▶ Activity
Please set down every record exactly as it appears below.

▶ Information given
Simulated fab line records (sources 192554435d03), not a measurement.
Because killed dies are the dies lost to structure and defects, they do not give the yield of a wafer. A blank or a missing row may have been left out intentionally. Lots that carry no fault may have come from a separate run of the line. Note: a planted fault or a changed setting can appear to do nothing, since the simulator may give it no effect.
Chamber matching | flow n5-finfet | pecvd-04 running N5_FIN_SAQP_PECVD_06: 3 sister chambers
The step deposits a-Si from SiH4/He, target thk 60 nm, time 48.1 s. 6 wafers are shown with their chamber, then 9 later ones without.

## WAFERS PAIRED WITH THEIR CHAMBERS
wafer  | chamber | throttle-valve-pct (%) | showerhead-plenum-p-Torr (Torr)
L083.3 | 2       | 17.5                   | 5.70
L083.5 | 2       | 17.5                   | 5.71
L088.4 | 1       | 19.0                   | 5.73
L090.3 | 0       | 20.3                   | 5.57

▶ Exercise solution
Simulated fab line records (sources 192554435d03), not a measurement.
Because killed dies are the dies lost to structure and defects, they do not give the yield of a wafer. A blank or a missing row may have been left out intentionally. Lots that carry no fault may have come from a separate run of the line. Note: a planted fault or a changed setting can appear to do nothing, since the simulator may give it no effect.
Chamber matching | flow n5-finfet | pecvd-04 running N5_FIN_SAQP_PECVD_06: 3 sister chambers
The step deposits a-Si from SiH4/He, target thk 60 nm, time 48.1 s. 6 wafers are shown with their chamber, then 9 later ones without.

## WAFERS PAIRED WITH THEIR CHAMBERS
wafer  | chamber | throttle-valve-pct (%) | showerhead-plenum-p-Torr (Torr)
L083.3 | 2       | 17.5                   | 5.70
L083.5 | 2       | 17.5                   | 5.71
L088.4 | 1       | 19.0                   | 5.73
L090.3 | 0       | 20.3                   | 5.57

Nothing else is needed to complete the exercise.